REQUIREMENT: Could you repeat all of the entries below, character for character?

DATASET RECORDS:
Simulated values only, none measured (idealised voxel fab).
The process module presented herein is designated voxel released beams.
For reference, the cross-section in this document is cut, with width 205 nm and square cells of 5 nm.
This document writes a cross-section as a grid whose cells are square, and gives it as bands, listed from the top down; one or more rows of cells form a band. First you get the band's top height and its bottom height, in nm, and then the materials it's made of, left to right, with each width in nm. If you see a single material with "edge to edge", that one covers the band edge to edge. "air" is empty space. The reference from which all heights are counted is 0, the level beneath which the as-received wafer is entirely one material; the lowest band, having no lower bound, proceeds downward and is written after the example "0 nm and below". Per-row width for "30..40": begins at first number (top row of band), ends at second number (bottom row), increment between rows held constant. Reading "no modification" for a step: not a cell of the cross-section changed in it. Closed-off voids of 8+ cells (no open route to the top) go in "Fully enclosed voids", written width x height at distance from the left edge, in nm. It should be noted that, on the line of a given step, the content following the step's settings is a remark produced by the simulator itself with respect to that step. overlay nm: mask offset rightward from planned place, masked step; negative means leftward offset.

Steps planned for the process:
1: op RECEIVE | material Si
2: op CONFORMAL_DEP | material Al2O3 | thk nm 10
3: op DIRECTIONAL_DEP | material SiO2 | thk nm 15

ANSWER BOX:
Simulated values only, none measured (idealised voxel fab).
The process module presented herein is designated voxel released beams.
For reference, the cross-section in this document is cut, with width 205 nm and square cells of 5 nm.
This document writes a cross-section as a grid whose cells are square, and gives it as bands, listed from the top down; one or more rows of cells form a band. First you get the band's top height and its bottom height, in nm, and then the materials it's made of, left to right, with each width in nm. If you see a single material with "edge to edge", that one covers the band edge to edge. "air" is empty space. The reference from which all heights are counted is 0, the level beneath which the as-received wafer is entirely one material; the lowest band, having no lower bound, proceeds downward and is written after the example "0 nm and below". Per-row width for "30..40": begins at first number (top row of band), ends at second number (bottom row), increment between rows held constant. Reading "no modification" for a step: not a cell of the cross-section changed in it. Closed-off voids of 8+ cells (no open route to the top) go in "Fully enclosed voids", written width x height at distance from the left edge, in nm. It should be noted that, on the line of a given step, the content following the step's settings is a remark produced by the simulator itself with respect to that step. overlay nm: mask offset rightward from planned place, masked step; negative means leftward offset.

Steps planned for the process:
1: op RECEIVE | material Si
2: op CONFORMAL_DEP | material Al2O3 | thk nm 10
3: op DIRECTIONAL_DEP | material SiO2 | thk nm 15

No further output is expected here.